ASSIGNMENT: Copy every record exactly as it appears in the data below.

━━━━━━━━

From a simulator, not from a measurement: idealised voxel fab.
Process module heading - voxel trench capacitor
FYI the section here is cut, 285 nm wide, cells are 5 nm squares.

━━━━━━━━

WORKED SOLUTION:
From a simulator, not from a measurement: idealised voxel fab.
Process module heading - voxel trench capacitor
FYI the section here is cut, 285 nm wide, cells are 5 nm squares.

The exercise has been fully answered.